§ Requirement: Reproduce exactly, and only, the lines below from the one containing "The process module" through the one containing "11,CMP with height nm 10".

_ _ _ _ _

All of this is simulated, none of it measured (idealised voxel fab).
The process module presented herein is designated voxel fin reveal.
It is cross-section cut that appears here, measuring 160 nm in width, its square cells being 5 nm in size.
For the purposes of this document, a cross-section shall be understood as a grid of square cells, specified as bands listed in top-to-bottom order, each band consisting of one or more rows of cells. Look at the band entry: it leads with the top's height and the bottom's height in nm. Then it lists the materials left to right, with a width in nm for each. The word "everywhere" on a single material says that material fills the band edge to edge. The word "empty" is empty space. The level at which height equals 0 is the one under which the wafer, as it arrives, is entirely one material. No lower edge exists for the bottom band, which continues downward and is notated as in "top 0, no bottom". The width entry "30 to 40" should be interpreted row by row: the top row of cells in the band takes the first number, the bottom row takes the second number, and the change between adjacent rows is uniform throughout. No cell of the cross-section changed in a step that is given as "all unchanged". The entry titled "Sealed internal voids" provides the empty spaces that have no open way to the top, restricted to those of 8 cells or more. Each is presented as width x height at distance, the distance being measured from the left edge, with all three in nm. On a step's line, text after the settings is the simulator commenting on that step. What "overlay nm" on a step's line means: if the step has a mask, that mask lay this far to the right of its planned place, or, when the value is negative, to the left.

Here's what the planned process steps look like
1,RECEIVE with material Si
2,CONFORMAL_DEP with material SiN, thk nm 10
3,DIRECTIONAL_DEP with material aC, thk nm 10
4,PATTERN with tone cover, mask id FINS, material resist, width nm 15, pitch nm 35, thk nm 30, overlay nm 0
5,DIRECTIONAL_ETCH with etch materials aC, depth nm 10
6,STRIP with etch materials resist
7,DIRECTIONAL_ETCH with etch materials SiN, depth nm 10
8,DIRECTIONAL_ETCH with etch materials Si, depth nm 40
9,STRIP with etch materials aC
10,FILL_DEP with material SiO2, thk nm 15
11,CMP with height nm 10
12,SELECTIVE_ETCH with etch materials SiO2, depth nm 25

_ _ _ _ _

§ Exercise response:
The process module presented herein is designated voxel fin reveal.
It is cross-section cut that appears here, measuring 160 nm in width, its square cells being 5 nm in size.
For the purposes of this document, a cross-section shall be understood as a grid of square cells, specified as bands listed in top-to-bottom order, each band consisting of one or more rows of cells. Look at the band entry: it leads with the top's height and the bottom's height in nm. Then it lists the materials left to right, with a width in nm for each. The word "everywhere" on a single material says that material fills the band edge to edge. The word "empty" is empty space. The level at which height equals 0 is the one under which the wafer, as it arrives, is entirely one material. No lower edge exists for the bottom band, which continues downward and is notated as in "top 0, no bottom". The width entry "30 to 40" should be interpreted row by row: the top row of cells in the band takes the first number, the bottom row takes the second number, and the change between adjacent rows is uniform throughout. No cell of the cross-section changed in a step that is given as "all unchanged". The entry titled "Sealed internal voids" provides the empty spaces that have no open way to the top, restricted to those of 8 cells or more. Each is presented as width x height at distance, the distance being measured from the left edge, with all three in nm. On a step's line, text after the settings is the simulator commenting on that step. What "overlay nm" on a step's line means: if the step has a mask, that mask lay this far to the right of its planned place, or, when the value is negative, to the left.

Here's what the planned process steps look like
1,RECEIVE with material Si
2,CONFORMAL_DEP with material SiN, thk nm 10
3,DIRECTIONAL_DEP with material aC, thk nm 10
4,PATTERN with tone cover, mask id FINS, material resist, width nm 15, pitch nm 35, thk nm 30, overlay nm 0
5,DIRECTIONAL_ETCH with etch materials aC, depth nm 10
6,STRIP with etch materials resist
7,DIRECTIONAL_ETCH with etch materials SiN, depth nm 10
8,DIRECTIONAL_ETCH with etch materials Si, depth nm 40
9,STRIP with etch materials aC
10,FILL_DEP with material SiO2, thk nm 15
11,CMP with height nm 10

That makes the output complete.